The lines from the first line of the entries through the line containing "(*) following a" are to be repeated exactly, with both of those lines included.

- Dataset records:
____________

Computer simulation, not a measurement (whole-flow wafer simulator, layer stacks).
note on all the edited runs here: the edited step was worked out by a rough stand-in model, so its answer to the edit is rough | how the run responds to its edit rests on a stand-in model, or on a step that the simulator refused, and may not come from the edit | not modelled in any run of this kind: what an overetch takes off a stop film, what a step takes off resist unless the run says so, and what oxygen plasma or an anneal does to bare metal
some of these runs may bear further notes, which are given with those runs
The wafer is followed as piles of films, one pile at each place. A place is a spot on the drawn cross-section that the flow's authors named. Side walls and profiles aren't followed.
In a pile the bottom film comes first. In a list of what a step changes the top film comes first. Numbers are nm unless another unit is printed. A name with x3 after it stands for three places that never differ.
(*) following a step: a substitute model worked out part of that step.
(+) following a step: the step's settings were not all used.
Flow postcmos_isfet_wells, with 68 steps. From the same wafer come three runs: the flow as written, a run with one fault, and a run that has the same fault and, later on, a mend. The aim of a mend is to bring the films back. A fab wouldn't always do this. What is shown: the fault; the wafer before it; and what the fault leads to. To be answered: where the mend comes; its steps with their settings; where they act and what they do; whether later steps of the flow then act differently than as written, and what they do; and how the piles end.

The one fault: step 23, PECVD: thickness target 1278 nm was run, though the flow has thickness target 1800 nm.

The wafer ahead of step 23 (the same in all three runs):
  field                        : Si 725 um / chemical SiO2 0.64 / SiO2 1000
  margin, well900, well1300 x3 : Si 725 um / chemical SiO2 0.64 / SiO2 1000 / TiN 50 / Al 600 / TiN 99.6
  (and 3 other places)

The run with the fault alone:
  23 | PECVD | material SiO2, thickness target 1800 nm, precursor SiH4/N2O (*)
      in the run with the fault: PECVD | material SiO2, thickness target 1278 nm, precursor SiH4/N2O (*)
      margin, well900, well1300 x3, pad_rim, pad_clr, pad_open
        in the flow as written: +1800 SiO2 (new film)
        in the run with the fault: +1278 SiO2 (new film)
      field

____________

- Your solution:
Computer simulation, not a measurement (whole-flow wafer simulator, layer stacks).
note on all the edited runs here: the edited step was worked out by a rough stand-in model, so its answer to the edit is rough | how the run responds to its edit rests on a stand-in model, or on a step that the simulator refused, and may not come from the edit | not modelled in any run of this kind: what an overetch takes off a stop film, what a step takes off resist unless the run says so, and what oxygen plasma or an anneal does to bare metal
some of these runs may bear further notes, which are given with those runs
The wafer is followed as piles of films, one pile at each place. A place is a spot on the drawn cross-section that the flow's authors named. Side walls and profiles aren't followed.
In a pile the bottom film comes first. In a list of what a step changes the top film comes first. Numbers are nm unless another unit is printed. A name with x3 after it stands for three places that never differ.
(*) following a step: a substitute model worked out part of that step.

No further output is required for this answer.